• [BRIEF]:
Print the records below from the first line through the line containing "start_h: hours from", both included, word for word.

• [SOURCE INFORMATION]:
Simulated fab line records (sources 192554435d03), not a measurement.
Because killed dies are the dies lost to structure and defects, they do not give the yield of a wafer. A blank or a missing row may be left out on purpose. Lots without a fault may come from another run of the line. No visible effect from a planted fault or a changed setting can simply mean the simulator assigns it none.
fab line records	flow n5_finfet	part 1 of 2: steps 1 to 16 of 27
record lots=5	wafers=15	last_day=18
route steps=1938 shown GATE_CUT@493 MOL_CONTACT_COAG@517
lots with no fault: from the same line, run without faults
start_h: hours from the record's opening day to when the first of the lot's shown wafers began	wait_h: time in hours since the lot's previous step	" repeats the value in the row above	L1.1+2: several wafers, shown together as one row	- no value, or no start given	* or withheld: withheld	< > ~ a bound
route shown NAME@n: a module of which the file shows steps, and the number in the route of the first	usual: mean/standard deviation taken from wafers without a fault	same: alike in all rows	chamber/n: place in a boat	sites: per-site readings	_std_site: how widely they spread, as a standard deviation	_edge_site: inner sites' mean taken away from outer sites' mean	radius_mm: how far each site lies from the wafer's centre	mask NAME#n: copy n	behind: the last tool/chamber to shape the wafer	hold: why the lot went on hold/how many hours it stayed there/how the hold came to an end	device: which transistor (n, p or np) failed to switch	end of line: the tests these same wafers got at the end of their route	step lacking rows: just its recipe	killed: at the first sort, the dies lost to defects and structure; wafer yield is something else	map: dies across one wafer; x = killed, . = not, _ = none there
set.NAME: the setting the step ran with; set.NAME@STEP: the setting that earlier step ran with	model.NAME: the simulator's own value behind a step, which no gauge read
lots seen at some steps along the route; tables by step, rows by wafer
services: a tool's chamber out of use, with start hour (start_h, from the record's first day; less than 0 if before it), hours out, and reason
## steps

• [ANSWER SECTION]:
Simulated fab line records (sources 192554435d03), not a measurement.
Because killed dies are the dies lost to structure and defects, they do not give the yield of a wafer. A blank or a missing row may be left out on purpose. Lots without a fault may come from another run of the line. No visible effect from a planted fault or a changed setting can simply mean the simulator assigns it none.
fab line records	flow n5_finfet	part 1 of 2: steps 1 to 16 of 27
record lots=5	wafers=15	last_day=18
route steps=1938 shown GATE_CUT@493 MOL_CONTACT_COAG@517
lots with no fault: from the same line, run without faults
start_h: hours from the record's opening day to when the first of the lot's shown wafers began	wait_h: time in hours since the lot's previous step	" repeats the value in the row above	L1.1+2: several wafers, shown together as one row	- no value, or no start given	* or withheld: withheld	< > ~ a bound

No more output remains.